Provided information:
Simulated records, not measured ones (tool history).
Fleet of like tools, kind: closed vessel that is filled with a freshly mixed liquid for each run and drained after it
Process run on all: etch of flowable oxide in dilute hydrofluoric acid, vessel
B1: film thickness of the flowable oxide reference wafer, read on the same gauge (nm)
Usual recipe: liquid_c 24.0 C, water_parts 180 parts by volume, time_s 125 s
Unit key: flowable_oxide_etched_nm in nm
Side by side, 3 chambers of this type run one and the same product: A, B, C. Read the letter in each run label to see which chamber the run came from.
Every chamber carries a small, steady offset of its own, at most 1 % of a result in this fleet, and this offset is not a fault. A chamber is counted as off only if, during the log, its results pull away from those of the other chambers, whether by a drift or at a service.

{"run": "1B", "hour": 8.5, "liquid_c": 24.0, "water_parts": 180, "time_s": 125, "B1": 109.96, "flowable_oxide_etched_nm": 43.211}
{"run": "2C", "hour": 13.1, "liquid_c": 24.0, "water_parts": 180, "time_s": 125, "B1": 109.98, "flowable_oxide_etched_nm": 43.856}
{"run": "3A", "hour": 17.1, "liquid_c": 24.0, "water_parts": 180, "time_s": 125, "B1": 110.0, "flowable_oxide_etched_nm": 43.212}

Work order: Each entry above should be retyped exactly, with nothing missed.

Task solution:
Simulated records, not measured ones (tool history).
Fleet of like tools, kind: closed vessel that is filled with a freshly mixed liquid for each run and drained after it
Process run on all: etch of flowable oxide in dilute hydrofluoric acid, vessel
B1: film thickness of the flowable oxide reference wafer, read on the same gauge (nm)
Usual recipe: liquid_c 24.0 C, water_parts 180 parts by volume, time_s 125 s
Unit key: flowable_oxide_etched_nm in nm
Side by side, 3 chambers of this type run one and the same product: A, B, C. Read the letter in each run label to see which chamber the run came from.
Every chamber carries a small, steady offset of its own, at most 1 % of a result in this fleet, and this offset is not a fault. A chamber is counted as off only if, during the log, its results pull away from those of the other chambers, whether by a drift or at a service.

{"run": "1B", "hour": 8.5, "liquid_c": 24.0, "water_parts": 180, "time_s": 125, "B1": 109.96, "flowable_oxide_etched_nm": 43.211}
{"run": "2C", "hour": 13.1, "liquid_c": 24.0, "water_parts": 180, "time_s": 125, "B1": 109.98, "flowable_oxide_etched_nm": 43.856}
{"run": "3A", "hour": 17.1, "liquid_c": 24.0, "water_parts": 180, "time_s": 125, "B1": 110.0, "flowable_oxide_etched_nm": 43.212}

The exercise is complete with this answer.